Exactly as they appear, set down all of the records.

---------- Dataset records ----------
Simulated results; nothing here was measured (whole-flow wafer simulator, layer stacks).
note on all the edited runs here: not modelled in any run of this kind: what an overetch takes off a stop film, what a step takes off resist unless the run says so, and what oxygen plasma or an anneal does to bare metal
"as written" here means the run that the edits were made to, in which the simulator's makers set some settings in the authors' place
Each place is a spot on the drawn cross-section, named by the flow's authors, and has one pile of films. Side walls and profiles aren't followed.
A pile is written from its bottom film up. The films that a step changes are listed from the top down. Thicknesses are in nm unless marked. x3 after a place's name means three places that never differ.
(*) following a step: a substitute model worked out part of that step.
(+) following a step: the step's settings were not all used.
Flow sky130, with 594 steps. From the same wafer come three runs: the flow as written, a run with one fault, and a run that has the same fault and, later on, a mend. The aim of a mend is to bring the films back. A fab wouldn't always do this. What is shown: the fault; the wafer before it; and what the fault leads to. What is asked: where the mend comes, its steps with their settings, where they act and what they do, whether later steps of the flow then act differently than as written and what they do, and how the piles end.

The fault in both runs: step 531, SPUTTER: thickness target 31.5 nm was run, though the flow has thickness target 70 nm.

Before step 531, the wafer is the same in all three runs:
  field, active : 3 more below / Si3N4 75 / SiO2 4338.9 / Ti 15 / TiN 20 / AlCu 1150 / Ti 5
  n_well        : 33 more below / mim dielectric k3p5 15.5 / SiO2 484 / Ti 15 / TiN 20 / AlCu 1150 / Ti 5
----------

**Solution**
Simulated results; nothing here was measured (whole-flow wafer simulator, layer stacks).
note on all the edited runs here: not modelled in any run of this kind: what an overetch takes off a stop film, what a step takes off resist unless the run says so, and what oxygen plasma or an anneal does to bare metal
"as written" here means the run that the edits were made to, in which the simulator's makers set some settings in the authors' place
Each place is a spot on the drawn cross-section, named by the flow's authors, and has one pile of films. Side walls and profiles aren't followed.
A pile is written from its bottom film up. The films that a step changes are listed from the top down. Thicknesses are in nm unless marked. x3 after a place's name means three places that never differ.
(*) following a step: a substitute model worked out part of that step.
(+) following a step: the step's settings were not all used.
Flow sky130, with 594 steps. From the same wafer come three runs: the flow as written, a run with one fault, and a run that has the same fault and, later on, a mend. The aim of a mend is to bring the films back. A fab wouldn't always do this. What is shown: the fault; the wafer before it; and what the fault leads to. What is asked: where the mend comes, its steps with their settings, where they act and what they do, whether later steps of the flow then act differently than as written and what they do, and how the piles end.

The fault in both runs: step 531, SPUTTER: thickness target 31.5 nm was run, though the flow has thickness target 70 nm.

Before step 531, the wafer is the same in all three runs:
  field, active : 3 more below / Si3N4 75 / SiO2 4338.9 / Ti 15 / TiN 20 / AlCu 1150 / Ti 5
  n_well        : 33 more below / mim dielectric k3p5 15.5 / SiO2 484 / Ti 15 / TiN 20 / AlCu 1150 / Ti 5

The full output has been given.